EXTRACTED INFORMATION:
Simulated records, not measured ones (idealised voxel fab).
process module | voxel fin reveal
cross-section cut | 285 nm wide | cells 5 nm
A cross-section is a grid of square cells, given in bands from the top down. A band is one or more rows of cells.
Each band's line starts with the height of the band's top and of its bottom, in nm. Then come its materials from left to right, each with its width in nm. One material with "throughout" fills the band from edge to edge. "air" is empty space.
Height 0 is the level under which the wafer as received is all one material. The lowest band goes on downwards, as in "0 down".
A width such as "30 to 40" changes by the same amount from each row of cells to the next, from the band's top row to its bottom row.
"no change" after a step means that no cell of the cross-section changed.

REQUIRED ACTION: Your answer should be the records above, set down exactly.

TASK RESPONSE:
Simulated records, not measured ones (idealised voxel fab).
process module | voxel fin reveal
cross-section cut | 285 nm wide | cells 5 nm
A cross-section is a grid of square cells, given in bands from the top down. A band is one or more rows of cells.
Each band's line starts with the height of the band's top and of its bottom, in nm. Then come its materials from left to right, each with its width in nm. One material with "throughout" fills the band from edge to edge. "air" is empty space.
Height 0 is the level under which the wafer as received is all one material. The lowest band goes on downwards, as in "0 down".
A width such as "30 to 40" changes by the same amount from each row of cells to the next, from the band's top row to its bottom row.
"no change" after a step means that no cell of the cross-section changed.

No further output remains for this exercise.